[Start of section]
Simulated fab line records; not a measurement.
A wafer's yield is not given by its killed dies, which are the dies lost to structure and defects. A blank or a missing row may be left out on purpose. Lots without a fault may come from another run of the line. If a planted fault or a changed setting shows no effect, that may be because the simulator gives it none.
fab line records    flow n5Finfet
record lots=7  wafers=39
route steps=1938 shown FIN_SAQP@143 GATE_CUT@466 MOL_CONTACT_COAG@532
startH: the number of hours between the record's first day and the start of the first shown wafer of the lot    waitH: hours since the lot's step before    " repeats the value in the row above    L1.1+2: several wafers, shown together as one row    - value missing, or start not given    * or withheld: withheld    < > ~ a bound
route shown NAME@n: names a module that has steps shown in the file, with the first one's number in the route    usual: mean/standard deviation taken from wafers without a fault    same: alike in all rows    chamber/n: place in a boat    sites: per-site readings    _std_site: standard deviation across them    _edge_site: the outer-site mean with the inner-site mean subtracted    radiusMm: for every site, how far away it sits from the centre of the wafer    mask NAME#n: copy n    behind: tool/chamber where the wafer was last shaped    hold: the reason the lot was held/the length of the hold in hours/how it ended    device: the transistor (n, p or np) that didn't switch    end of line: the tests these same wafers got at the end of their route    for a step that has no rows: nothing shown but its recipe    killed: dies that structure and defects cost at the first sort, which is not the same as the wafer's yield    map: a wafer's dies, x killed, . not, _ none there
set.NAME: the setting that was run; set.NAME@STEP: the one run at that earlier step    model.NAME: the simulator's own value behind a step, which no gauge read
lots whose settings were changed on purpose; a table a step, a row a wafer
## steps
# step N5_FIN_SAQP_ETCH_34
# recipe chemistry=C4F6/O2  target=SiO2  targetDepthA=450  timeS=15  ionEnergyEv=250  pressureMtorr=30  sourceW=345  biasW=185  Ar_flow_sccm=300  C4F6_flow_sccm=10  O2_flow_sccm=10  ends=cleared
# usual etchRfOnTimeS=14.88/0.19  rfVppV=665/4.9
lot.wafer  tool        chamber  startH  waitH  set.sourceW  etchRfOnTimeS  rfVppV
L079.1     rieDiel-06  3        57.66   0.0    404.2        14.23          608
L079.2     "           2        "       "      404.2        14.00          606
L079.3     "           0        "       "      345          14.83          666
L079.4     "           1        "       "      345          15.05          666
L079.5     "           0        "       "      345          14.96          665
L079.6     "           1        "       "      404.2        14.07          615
[End of section]

◆ Work item:
Quote every line from the beginning of the entries up to and including the line that contains "startH: the number".

◆ Reply:
Simulated fab line records; not a measurement.
A wafer's yield is not given by its killed dies, which are the dies lost to structure and defects. A blank or a missing row may be left out on purpose. Lots without a fault may come from another run of the line. If a planted fault or a changed setting shows no effect, that may be because the simulator gives it none.
fab line records    flow n5Finfet
record lots=7  wafers=39
route steps=1938 shown FIN_SAQP@143 GATE_CUT@466 MOL_CONTACT_COAG@532
startH: the number of hours between the record's first day and the start of the first shown wafer of the lot    waitH: hours since the lot's step before    " repeats the value in the row above    L1.1+2: several wafers, shown together as one row    - value missing, or start not given    * or withheld: withheld    < > ~ a bound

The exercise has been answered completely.